▶ Action item
Nothing should be output except the lines from the top of the material below through the line that contains "## THE DEFECT DESK", each exactly as written.

━━━━━━━━
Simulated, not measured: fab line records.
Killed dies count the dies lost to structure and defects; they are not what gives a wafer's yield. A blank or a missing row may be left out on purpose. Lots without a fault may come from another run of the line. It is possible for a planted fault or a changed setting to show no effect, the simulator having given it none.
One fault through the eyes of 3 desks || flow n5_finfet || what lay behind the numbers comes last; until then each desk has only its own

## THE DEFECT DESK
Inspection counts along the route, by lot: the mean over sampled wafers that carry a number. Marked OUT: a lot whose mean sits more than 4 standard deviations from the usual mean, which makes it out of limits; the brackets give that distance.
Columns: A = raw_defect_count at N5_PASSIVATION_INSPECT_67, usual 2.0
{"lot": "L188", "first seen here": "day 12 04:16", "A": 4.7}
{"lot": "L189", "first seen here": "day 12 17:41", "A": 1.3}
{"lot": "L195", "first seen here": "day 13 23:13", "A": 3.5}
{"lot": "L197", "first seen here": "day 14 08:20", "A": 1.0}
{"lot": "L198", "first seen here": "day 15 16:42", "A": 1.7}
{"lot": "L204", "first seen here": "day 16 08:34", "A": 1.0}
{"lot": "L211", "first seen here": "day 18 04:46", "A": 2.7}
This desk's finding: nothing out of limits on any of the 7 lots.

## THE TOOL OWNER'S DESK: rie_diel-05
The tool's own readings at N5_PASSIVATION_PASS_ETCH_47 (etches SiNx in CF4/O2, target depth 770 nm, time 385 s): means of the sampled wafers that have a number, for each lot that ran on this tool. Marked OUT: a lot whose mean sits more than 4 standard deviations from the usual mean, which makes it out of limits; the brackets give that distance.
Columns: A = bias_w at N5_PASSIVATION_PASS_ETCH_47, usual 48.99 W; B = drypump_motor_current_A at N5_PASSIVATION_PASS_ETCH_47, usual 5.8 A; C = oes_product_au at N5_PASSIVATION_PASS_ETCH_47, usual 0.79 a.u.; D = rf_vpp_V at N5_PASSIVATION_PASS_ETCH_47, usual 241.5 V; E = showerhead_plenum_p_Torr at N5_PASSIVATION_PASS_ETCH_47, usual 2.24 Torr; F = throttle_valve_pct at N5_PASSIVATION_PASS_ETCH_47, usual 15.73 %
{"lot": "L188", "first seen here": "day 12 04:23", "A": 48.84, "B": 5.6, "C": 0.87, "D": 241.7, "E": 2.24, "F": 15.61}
━━━━━━━━

▶ Written answer
Simulated, not measured: fab line records.
Killed dies count the dies lost to structure and defects; they are not what gives a wafer's yield. A blank or a missing row may be left out on purpose. Lots without a fault may come from another run of the line. It is possible for a planted fault or a changed setting to show no effect, the simulator having given it none.
One fault through the eyes of 3 desks || flow n5_finfet || what lay behind the numbers comes last; until then each desk has only its own

## THE DEFECT DESK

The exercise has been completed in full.